**Given entries**
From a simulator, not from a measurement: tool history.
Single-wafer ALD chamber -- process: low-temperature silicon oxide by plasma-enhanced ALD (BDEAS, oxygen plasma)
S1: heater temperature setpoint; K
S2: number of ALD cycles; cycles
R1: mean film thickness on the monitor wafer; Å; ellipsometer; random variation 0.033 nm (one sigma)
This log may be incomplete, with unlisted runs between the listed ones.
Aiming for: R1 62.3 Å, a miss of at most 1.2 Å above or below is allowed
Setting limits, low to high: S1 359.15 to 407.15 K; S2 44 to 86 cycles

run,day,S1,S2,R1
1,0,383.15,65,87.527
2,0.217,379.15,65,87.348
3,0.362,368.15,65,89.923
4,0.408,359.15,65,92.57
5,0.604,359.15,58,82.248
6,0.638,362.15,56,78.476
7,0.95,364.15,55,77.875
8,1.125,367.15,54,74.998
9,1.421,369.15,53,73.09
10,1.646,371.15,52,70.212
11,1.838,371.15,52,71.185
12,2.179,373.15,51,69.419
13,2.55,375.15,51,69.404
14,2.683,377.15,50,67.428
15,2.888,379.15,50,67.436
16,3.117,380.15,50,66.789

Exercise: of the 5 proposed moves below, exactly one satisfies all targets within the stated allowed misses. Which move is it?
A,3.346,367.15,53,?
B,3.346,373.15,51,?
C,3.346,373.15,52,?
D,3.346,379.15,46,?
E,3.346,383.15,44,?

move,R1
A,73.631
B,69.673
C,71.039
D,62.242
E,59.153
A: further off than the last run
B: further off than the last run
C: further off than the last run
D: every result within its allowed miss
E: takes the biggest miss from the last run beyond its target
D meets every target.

**Activity**
Your task is to set down again, exactly, every line from the beginning of the listing through the line with "10,1.646,371.15,52,70.212".

**Task solution**
From a simulator, not from a measurement: tool history.
Single-wafer ALD chamber -- process: low-temperature silicon oxide by plasma-enhanced ALD (BDEAS, oxygen plasma)
S1: heater temperature setpoint; K
S2: number of ALD cycles; cycles
R1: mean film thickness on the monitor wafer; Å; ellipsometer; random variation 0.033 nm (one sigma)
This log may be incomplete, with unlisted runs between the listed ones.
Aiming for: R1 62.3 Å, a miss of at most 1.2 Å above or below is allowed
Setting limits, low to high: S1 359.15 to 407.15 K; S2 44 to 86 cycles

run,day,S1,S2,R1
1,0,383.15,65,87.527
2,0.217,379.15,65,87.348
3,0.362,368.15,65,89.923
4,0.408,359.15,65,92.57
5,0.604,359.15,58,82.248
6,0.638,362.15,56,78.476
7,0.95,364.15,55,77.875
8,1.125,367.15,54,74.998
9,1.421,369.15,53,73.09
10,1.646,371.15,52,70.212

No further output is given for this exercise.